• _Data section_
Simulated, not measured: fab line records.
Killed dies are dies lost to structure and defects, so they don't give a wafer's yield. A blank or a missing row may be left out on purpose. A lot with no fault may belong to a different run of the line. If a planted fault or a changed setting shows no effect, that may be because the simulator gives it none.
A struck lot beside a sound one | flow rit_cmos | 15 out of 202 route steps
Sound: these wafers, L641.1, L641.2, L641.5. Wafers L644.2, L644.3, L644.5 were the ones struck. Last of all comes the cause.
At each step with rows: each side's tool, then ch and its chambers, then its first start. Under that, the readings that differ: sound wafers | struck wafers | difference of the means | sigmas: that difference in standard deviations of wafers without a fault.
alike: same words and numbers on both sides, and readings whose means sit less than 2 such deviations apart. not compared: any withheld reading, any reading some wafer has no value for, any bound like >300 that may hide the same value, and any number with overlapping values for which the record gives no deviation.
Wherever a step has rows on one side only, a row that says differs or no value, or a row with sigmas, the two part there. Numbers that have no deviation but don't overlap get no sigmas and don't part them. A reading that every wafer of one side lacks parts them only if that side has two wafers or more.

• _Exercise_
From top to bottom, repeat the data above without alteration.

• _Written response_
Simulated, not measured: fab line records.
Killed dies are dies lost to structure and defects, so they don't give a wafer's yield. A blank or a missing row may be left out on purpose. A lot with no fault may belong to a different run of the line. If a planted fault or a changed setting shows no effect, that may be because the simulator gives it none.
A struck lot beside a sound one | flow rit_cmos | 15 out of 202 route steps
Sound: these wafers, L641.1, L641.2, L641.5. Wafers L644.2, L644.3, L644.5 were the ones struck. Last of all comes the cause.
At each step with rows: each side's tool, then ch and its chambers, then its first start. Under that, the readings that differ: sound wafers | struck wafers | difference of the means | sigmas: that difference in standard deviations of wafers without a fault.
alike: same words and numbers on both sides, and readings whose means sit less than 2 such deviations apart. not compared: any withheld reading, any reading some wafer has no value for, any bound like >300 that may hide the same value, and any number with overlapping values for which the record gives no deviation.
Wherever a step has rows on one side only, a row that says differs or no value, or a row with sigmas, the two part there. Numbers that have no deviation but don't overlap get no sigmas and don't part them. A reading that every wafer of one side lacks parts them only if that side has two wafers or more.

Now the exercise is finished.